═════ Input data ═════
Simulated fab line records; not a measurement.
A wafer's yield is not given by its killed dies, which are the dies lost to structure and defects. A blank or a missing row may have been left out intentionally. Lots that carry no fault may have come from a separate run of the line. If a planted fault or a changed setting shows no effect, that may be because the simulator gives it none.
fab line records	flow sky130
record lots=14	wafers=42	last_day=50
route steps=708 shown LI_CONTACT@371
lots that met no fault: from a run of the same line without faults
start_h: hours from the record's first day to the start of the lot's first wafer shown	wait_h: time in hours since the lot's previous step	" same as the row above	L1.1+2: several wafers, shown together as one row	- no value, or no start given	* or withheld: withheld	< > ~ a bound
═════

Please, starting with the first line of the material above, write out each line exactly and finish on the line that includes "lots that met".

## Written reply
Simulated fab line records; not a measurement.
A wafer's yield is not given by its killed dies, which are the dies lost to structure and defects. A blank or a missing row may have been left out intentionally. Lots that carry no fault may have come from a separate run of the line. If a planted fault or a changed setting shows no effect, that may be because the simulator gives it none.
fab line records	flow sky130
record lots=14	wafers=42	last_day=50
route steps=708 shown LI_CONTACT@371
lots that met no fault: from a run of the same line without faults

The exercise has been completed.